::: Records shown :::

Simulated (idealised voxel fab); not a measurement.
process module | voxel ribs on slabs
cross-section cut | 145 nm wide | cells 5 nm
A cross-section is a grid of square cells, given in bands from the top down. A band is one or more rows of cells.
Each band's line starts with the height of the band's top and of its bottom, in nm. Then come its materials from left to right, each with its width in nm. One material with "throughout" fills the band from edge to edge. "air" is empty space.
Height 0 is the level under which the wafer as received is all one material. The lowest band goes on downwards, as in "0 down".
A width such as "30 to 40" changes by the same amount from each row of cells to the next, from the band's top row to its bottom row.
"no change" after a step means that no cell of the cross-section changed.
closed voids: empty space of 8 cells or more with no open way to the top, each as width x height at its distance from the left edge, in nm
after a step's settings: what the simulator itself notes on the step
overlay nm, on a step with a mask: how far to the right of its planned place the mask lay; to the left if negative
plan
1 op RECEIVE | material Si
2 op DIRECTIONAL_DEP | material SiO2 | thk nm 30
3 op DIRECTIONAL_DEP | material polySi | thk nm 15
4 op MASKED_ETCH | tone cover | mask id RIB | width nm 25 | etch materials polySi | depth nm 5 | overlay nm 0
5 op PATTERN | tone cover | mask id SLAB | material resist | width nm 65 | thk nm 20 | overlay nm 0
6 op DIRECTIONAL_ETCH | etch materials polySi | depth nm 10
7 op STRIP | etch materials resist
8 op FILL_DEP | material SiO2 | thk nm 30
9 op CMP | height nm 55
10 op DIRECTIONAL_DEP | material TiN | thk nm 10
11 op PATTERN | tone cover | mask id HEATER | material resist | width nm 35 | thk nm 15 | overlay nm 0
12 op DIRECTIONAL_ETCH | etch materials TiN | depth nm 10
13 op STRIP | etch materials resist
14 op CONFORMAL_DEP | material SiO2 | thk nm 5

:::

All lines above from the one containing "10 op DIRECTIONAL_DEP" to the one containing "13 op STRIP | etch materials resist" must be repeated exactly, both lines included, and no others.

▸ **Result**
10 op DIRECTIONAL_DEP | material TiN | thk nm 10
11 op PATTERN | tone cover | mask id HEATER | material resist | width nm 35 | thk nm 15 | overlay nm 0
12 op DIRECTIONAL_ETCH | etch materials TiN | depth nm 10
13 op STRIP | etch materials resist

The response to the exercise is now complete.